** Opening DATA EXCERPTS block **

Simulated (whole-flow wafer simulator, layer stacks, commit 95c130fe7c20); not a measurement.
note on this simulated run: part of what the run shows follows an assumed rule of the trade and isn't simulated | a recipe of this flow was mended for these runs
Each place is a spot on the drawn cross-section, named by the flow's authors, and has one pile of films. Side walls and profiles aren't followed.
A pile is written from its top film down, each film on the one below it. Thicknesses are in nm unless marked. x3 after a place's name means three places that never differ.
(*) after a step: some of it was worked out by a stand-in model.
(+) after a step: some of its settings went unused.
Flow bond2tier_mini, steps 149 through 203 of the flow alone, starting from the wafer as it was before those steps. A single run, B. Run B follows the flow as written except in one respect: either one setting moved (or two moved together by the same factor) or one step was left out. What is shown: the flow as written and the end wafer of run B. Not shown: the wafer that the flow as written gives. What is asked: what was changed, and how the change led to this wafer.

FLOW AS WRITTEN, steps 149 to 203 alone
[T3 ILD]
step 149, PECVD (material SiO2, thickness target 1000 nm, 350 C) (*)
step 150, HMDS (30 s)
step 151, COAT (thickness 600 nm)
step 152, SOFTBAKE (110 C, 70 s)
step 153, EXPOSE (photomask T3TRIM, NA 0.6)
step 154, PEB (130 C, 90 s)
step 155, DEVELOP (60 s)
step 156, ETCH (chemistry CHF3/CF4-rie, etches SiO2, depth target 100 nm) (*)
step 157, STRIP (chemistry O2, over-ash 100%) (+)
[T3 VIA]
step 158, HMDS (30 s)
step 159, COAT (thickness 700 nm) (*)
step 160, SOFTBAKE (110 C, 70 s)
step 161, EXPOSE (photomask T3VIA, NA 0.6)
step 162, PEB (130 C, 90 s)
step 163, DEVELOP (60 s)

** Closing DATA EXCERPTS block **

• _REQUIRED ACTION_: Line by line, copy the records exactly.

• _EXERCISE ANSWER_:
Simulated (whole-flow wafer simulator, layer stacks, commit 95c130fe7c20); not a measurement.
note on this simulated run: part of what the run shows follows an assumed rule of the trade and isn't simulated | a recipe of this flow was mended for these runs
Each place is a spot on the drawn cross-section, named by the flow's authors, and has one pile of films. Side walls and profiles aren't followed.
A pile is written from its top film down, each film on the one below it. Thicknesses are in nm unless marked. x3 after a place's name means three places that never differ.
(*) after a step: some of it was worked out by a stand-in model.
(+) after a step: some of its settings went unused.
Flow bond2tier_mini, steps 149 through 203 of the flow alone, starting from the wafer as it was before those steps. A single run, B. Run B follows the flow as written except in one respect: either one setting moved (or two moved together by the same factor) or one step was left out. What is shown: the flow as written and the end wafer of run B. Not shown: the wafer that the flow as written gives. What is asked: what was changed, and how the change led to this wafer.

FLOW AS WRITTEN, steps 149 to 203 alone
[T3 ILD]
step 149, PECVD (material SiO2, thickness target 1000 nm, 350 C) (*)
step 150, HMDS (30 s)
step 151, COAT (thickness 600 nm)
step 152, SOFTBAKE (110 C, 70 s)
step 153, EXPOSE (photomask T3TRIM, NA 0.6)
step 154, PEB (130 C, 90 s)
step 155, DEVELOP (60 s)
step 156, ETCH (chemistry CHF3/CF4-rie, etches SiO2, depth target 100 nm) (*)
step 157, STRIP (chemistry O2, over-ash 100%) (+)
[T3 VIA]
step 158, HMDS (30 s)
step 159, COAT (thickness 700 nm) (*)
step 160, SOFTBAKE (110 C, 70 s)
step 161, EXPOSE (photomask T3VIA, NA 0.6)
step 162, PEB (130 C, 90 s)
step 163, DEVELOP (60 s)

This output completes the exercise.